_Recorded data_.
- - -

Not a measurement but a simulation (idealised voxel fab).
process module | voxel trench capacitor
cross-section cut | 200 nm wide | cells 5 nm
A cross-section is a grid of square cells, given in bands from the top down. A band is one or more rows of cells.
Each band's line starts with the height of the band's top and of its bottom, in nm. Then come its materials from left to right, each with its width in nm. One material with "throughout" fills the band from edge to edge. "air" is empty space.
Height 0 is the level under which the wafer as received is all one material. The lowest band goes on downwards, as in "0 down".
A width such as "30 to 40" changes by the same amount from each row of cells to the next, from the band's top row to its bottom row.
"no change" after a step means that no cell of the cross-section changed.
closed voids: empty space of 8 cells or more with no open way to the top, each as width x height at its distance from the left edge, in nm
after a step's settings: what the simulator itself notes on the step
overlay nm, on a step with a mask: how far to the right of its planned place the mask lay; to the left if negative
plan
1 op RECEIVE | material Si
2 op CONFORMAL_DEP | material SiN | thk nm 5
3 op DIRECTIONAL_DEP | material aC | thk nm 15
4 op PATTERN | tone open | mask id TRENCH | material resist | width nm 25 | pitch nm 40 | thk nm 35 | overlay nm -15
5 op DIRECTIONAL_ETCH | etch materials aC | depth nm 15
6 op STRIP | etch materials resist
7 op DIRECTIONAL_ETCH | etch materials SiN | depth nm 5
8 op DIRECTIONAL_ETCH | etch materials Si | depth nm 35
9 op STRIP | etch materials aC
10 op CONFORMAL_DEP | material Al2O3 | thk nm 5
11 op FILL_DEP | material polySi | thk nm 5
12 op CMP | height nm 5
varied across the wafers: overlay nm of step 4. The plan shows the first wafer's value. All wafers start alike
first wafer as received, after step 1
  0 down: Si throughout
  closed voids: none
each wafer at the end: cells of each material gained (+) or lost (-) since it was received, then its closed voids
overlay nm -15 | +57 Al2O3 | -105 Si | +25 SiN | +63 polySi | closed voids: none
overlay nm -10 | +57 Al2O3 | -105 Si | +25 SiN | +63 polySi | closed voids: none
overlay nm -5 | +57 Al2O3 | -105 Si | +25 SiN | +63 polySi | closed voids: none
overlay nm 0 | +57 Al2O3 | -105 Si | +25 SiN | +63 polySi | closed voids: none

- - -

_Work task_.
Repeat the lines from the first one in the records through the line containing "A cross-section is", exactly as written, and nothing else.

_Exercise response_.
Not a measurement but a simulation (idealised voxel fab).
process module | voxel trench capacitor
cross-section cut | 200 nm wide | cells 5 nm
A cross-section is a grid of square cells, given in bands from the top down. A band is one or more rows of cells.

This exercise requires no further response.